WORK ITEM: Print the lines in the listing below that fall between the line with "The attached picture" and the line with "2. Find the feature concerned.", those two lines included, exactly as they stand and with nothing else.

RECORD EXCERPTS:
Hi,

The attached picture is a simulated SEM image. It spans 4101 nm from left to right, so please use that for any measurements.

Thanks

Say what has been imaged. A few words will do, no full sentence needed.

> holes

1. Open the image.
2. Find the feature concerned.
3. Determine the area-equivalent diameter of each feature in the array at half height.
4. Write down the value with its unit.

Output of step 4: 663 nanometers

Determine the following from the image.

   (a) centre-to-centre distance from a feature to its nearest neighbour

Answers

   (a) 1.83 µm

WRITTEN ANSWER:
The attached picture is a simulated SEM image. It spans 4101 nm from left to right, so please use that for any measurements.

Thanks

Say what has been imaged. A few words will do, no full sentence needed.

> holes

1. Open the image.
2. Find the feature concerned.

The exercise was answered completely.